WORK ITEM - The line containing "fab line records |" marks the end, so write out exactly every line from the top of the entries below through that one.

PROVIDED DATA -
========
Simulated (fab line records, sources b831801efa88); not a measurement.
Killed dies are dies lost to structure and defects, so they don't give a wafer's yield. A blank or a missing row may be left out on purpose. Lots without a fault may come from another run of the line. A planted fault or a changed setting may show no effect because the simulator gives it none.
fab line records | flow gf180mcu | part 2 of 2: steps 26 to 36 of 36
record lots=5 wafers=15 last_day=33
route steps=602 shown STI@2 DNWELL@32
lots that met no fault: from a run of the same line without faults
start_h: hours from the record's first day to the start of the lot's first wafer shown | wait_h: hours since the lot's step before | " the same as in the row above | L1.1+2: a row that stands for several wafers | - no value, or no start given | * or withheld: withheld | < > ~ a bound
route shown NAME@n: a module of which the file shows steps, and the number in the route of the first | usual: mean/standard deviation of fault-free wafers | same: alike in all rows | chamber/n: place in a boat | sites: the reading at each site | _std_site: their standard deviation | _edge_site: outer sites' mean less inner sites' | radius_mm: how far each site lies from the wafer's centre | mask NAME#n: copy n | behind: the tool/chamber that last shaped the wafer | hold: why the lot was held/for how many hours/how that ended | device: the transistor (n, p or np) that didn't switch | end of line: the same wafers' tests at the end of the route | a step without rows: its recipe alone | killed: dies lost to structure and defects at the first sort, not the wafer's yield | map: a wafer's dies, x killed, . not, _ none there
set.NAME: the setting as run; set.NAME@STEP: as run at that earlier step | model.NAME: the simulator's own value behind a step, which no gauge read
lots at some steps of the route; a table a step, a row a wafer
========

TASK RESULT -
Simulated (fab line records, sources b831801efa88); not a measurement.
Killed dies are dies lost to structure and defects, so they don't give a wafer's yield. A blank or a missing row may be left out on purpose. Lots without a fault may come from another run of the line. A planted fault or a changed setting may show no effect because the simulator gives it none.
fab line records | flow gf180mcu | part 2 of 2: steps 26 to 36 of 36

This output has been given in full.